> Record excerpts:
•••
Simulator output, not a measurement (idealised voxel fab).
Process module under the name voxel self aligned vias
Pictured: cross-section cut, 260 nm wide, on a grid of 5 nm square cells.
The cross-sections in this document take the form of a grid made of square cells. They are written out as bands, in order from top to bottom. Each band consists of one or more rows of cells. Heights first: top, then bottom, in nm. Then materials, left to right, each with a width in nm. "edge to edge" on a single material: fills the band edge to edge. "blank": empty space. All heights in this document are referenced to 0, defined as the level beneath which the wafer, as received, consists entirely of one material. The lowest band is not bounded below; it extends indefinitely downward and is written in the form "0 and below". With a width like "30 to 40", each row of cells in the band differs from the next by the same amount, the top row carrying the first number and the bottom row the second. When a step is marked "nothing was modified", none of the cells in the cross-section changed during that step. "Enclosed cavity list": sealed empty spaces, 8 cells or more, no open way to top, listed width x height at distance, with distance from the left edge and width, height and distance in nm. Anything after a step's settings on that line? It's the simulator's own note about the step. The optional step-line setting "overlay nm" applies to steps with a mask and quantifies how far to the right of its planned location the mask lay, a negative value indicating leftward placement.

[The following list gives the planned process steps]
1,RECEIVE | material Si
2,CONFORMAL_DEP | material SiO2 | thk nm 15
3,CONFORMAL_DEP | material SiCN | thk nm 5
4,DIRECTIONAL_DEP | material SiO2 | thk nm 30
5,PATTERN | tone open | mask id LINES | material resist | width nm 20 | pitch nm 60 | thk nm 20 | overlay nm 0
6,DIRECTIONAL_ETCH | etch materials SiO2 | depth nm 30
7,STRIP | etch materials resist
•••

> Assigned task: Transcribe the listing shown above in full and without change.

> Written answer:
Simulator output, not a measurement (idealised voxel fab).
Process module under the name voxel self aligned vias
Pictured: cross-section cut, 260 nm wide, on a grid of 5 nm square cells.
The cross-sections in this document take the form of a grid made of square cells. They are written out as bands, in order from top to bottom. Each band consists of one or more rows of cells. Heights first: top, then bottom, in nm. Then materials, left to right, each with a width in nm. "edge to edge" on a single material: fills the band edge to edge. "blank": empty space. All heights in this document are referenced to 0, defined as the level beneath which the wafer, as received, consists entirely of one material. The lowest band is not bounded below; it extends indefinitely downward and is written in the form "0 and below". With a width like "30 to 40", each row of cells in the band differs from the next by the same amount, the top row carrying the first number and the bottom row the second. When a step is marked "nothing was modified", none of the cells in the cross-section changed during that step. "Enclosed cavity list": sealed empty spaces, 8 cells or more, no open way to top, listed width x height at distance, with distance from the left edge and width, height and distance in nm. Anything after a step's settings on that line? It's the simulator's own note about the step. The optional step-line setting "overlay nm" applies to steps with a mask and quantifies how far to the right of its planned location the mask lay, a negative value indicating leftward placement.

[The following list gives the planned process steps]
1,RECEIVE | material Si
2,CONFORMAL_DEP | material SiO2 | thk nm 15
3,CONFORMAL_DEP | material SiCN | thk nm 5
4,DIRECTIONAL_DEP | material SiO2 | thk nm 30
5,PATTERN | tone open | mask id LINES | material resist | width nm 20 | pitch nm 60 | thk nm 20 | overlay nm 0
6,DIRECTIONAL_ETCH | etch materials SiO2 | depth nm 30
7,STRIP | etch materials resist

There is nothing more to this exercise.